**Exercise**
Nothing should be left out: repeat all the data exactly.

————

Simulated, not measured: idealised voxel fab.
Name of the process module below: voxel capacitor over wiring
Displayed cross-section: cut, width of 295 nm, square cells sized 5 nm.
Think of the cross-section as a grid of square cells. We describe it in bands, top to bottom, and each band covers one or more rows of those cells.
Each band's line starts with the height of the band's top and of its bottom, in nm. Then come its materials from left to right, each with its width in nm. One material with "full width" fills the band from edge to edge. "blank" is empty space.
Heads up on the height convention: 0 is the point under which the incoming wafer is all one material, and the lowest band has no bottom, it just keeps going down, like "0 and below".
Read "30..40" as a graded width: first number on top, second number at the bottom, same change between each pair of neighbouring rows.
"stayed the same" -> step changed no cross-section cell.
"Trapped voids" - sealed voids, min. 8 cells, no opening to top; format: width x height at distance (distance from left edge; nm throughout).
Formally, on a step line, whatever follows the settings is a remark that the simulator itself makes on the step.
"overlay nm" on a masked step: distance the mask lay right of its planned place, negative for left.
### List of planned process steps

————

**Written solution**
Simulated, not measured: idealised voxel fab.
Name of the process module below: voxel capacitor over wiring
Displayed cross-section: cut, width of 295 nm, square cells sized 5 nm.
Think of the cross-section as a grid of square cells. We describe it in bands, top to bottom, and each band covers one or more rows of those cells.
Each band's line starts with the height of the band's top and of its bottom, in nm. Then come its materials from left to right, each with its width in nm. One material with "full width" fills the band from edge to edge. "blank" is empty space.
Heads up on the height convention: 0 is the point under which the incoming wafer is all one material, and the lowest band has no bottom, it just keeps going down, like "0 and below".
Read "30..40" as a graded width: first number on top, second number at the bottom, same change between each pair of neighbouring rows.
"stayed the same" -> step changed no cross-section cell.
"Trapped voids" - sealed voids, min. 8 cells, no opening to top; format: width x height at distance (distance from left edge; nm throughout).
Formally, on a step line, whatever follows the settings is a remark that the simulator itself makes on the step.
"overlay nm" on a masked step: distance the mask lay right of its planned place, negative for left.
### List of planned process steps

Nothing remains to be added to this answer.